========================

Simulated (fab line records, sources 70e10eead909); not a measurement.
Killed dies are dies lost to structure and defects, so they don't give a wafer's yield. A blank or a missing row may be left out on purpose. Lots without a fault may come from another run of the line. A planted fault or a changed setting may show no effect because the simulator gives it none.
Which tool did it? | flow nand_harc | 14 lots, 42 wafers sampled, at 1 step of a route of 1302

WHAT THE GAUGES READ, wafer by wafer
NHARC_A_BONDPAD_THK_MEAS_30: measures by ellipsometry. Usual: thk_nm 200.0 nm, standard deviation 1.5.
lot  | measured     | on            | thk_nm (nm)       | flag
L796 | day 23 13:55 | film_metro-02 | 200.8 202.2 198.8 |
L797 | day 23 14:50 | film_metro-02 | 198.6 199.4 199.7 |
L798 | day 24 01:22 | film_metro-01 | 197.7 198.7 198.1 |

========================

Assignment
Each line above from the one with "Which tool did" up to and including the one with "L797 | day 23" must be set down exactly, and no line outside that span may appear.

Task result
Which tool did it? | flow nand_harc | 14 lots, 42 wafers sampled, at 1 step of a route of 1302

WHAT THE GAUGES READ, wafer by wafer
NHARC_A_BONDPAD_THK_MEAS_30: measures by ellipsometry. Usual: thk_nm 200.0 nm, standard deviation 1.5.
lot  | measured     | on            | thk_nm (nm)       | flag
L796 | day 23 13:55 | film_metro-02 | 200.8 202.2 198.8 |
L797 | day 23 14:50 | film_metro-02 | 198.6 199.4 199.7 |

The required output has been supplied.